== TASK ITEM ==
Print the data that follows exactly, leaving nothing out.

________________________
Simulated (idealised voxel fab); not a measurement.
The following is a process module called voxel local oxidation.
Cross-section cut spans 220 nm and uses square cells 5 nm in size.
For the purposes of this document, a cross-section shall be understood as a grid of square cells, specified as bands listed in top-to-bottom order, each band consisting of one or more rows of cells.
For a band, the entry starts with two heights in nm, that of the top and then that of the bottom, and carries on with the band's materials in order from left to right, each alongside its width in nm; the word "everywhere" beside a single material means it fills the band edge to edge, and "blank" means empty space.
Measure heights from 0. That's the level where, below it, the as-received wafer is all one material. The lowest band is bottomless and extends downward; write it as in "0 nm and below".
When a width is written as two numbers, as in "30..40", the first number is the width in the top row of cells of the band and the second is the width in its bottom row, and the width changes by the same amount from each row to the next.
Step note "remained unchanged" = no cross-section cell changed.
________________________

== EXERCISE RESULT ==
Simulated (idealised voxel fab); not a measurement.
The following is a process module called voxel local oxidation.
Cross-section cut spans 220 nm and uses square cells 5 nm in size.
For the purposes of this document, a cross-section shall be understood as a grid of square cells, specified as bands listed in top-to-bottom order, each band consisting of one or more rows of cells.
For a band, the entry starts with two heights in nm, that of the top and then that of the bottom, and carries on with the band's materials in order from left to right, each alongside its width in nm; the word "everywhere" beside a single material means it fills the band edge to edge, and "blank" means empty space.
Measure heights from 0. That's the level where, below it, the as-received wafer is all one material. The lowest band is bottomless and extends downward; write it as in "0 nm and below".
When a width is written as two numbers, as in "30..40", the first number is the width in the top row of cells of the band and the second is the width in its bottom row, and the width changes by the same amount from each row to the next.
Step note "remained unchanged" = no cross-section cell changed.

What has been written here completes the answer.